********************
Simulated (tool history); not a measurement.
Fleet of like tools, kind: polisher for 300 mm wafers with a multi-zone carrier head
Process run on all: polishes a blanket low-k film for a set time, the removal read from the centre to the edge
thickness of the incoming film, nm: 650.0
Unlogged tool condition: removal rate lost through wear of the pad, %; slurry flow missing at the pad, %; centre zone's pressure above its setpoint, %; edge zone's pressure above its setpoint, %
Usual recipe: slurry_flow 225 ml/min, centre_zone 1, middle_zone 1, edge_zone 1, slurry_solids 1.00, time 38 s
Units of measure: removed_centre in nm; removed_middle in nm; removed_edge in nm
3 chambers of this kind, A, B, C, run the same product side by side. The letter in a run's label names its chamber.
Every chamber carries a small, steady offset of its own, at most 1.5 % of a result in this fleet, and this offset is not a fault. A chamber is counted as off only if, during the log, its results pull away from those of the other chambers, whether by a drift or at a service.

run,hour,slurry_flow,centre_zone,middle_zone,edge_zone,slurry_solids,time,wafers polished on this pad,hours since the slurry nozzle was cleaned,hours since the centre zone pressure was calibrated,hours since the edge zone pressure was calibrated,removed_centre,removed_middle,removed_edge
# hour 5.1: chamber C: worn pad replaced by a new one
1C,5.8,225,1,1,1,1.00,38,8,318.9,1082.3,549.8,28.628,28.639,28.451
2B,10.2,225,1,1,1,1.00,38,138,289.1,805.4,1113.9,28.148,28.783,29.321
********************

__ASSIGNMENT__. Set the lines down exactly, from the first line of the records to the line where "thickness of the incoming film, nm: 650.0" appears, with both ends kept.

__RESPONSE AREA__.
Simulated (tool history); not a measurement.
Fleet of like tools, kind: polisher for 300 mm wafers with a multi-zone carrier head
Process run on all: polishes a blanket low-k film for a set time, the removal read from the centre to the edge
thickness of the incoming film, nm: 650.0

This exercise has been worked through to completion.